> **Raw data**:
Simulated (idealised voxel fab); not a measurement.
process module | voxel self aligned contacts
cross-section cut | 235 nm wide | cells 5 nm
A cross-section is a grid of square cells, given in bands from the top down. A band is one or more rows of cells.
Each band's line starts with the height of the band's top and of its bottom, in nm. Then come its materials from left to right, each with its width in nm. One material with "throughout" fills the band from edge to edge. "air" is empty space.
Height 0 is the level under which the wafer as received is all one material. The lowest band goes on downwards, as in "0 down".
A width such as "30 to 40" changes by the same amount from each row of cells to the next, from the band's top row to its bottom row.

> **Work request**: Please output the material above exactly as it reads.

> **Exercise answer**:
Simulated (idealised voxel fab); not a measurement.
process module | voxel self aligned contacts
cross-section cut | 235 nm wide | cells 5 nm
A cross-section is a grid of square cells, given in bands from the top down. A band is one or more rows of cells.
Each band's line starts with the height of the band's top and of its bottom, in nm. Then come its materials from left to right, each with its width in nm. One material with "throughout" fills the band from edge to edge. "air" is empty space.
Height 0 is the level under which the wafer as received is all one material. The lowest band goes on downwards, as in "0 down".
A width such as "30 to 40" changes by the same amount from each row of cells to the next, from the band's top row to its bottom row.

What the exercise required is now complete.